Repeat the listing below word for word, leaving nothing out.

━━━━━━━━━━

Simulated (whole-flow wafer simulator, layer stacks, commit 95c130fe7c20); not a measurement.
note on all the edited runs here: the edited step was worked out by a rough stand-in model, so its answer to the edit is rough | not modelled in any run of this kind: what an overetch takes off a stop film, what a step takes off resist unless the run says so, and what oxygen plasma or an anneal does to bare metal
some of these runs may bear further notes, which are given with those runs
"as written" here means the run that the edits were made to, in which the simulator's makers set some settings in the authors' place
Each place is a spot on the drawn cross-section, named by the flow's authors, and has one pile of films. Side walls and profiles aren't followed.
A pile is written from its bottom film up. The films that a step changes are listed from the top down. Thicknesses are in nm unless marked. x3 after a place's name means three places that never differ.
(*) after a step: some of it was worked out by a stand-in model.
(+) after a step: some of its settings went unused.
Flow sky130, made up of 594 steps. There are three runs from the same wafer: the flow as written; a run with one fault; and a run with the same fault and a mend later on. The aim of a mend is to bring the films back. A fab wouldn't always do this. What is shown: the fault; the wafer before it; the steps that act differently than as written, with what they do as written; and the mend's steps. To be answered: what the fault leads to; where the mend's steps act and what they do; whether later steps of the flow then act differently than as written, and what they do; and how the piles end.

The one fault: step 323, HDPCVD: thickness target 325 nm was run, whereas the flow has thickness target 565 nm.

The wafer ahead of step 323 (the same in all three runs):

━━━━━━━━━━

EXERCISE RESULT:
Simulated (whole-flow wafer simulator, layer stacks, commit 95c130fe7c20); not a measurement.
note on all the edited runs here: the edited step was worked out by a rough stand-in model, so its answer to the edit is rough | not modelled in any run of this kind: what an overetch takes off a stop film, what a step takes off resist unless the run says so, and what oxygen plasma or an anneal does to bare metal
some of these runs may bear further notes, which are given with those runs
"as written" here means the run that the edits were made to, in which the simulator's makers set some settings in the authors' place
Each place is a spot on the drawn cross-section, named by the flow's authors, and has one pile of films. Side walls and profiles aren't followed.
A pile is written from its bottom film up. The films that a step changes are listed from the top down. Thicknesses are in nm unless marked. x3 after a place's name means three places that never differ.
(*) after a step: some of it was worked out by a stand-in model.
(+) after a step: some of its settings went unused.
Flow sky130, made up of 594 steps. There are three runs from the same wafer: the flow as written; a run with one fault; and a run with the same fault and a mend later on. The aim of a mend is to bring the films back. A fab wouldn't always do this. What is shown: the fault; the wafer before it; the steps that act differently than as written, with what they do as written; and the mend's steps. To be answered: what the fault leads to; where the mend's steps act and what they do; whether later steps of the flow then act differently than as written, and what they do; and how the piles end.

The one fault: step 323, HDPCVD: thickness target 325 nm was run, whereas the flow has thickness target 565 nm.

The wafer ahead of step 323 (the same in all three runs):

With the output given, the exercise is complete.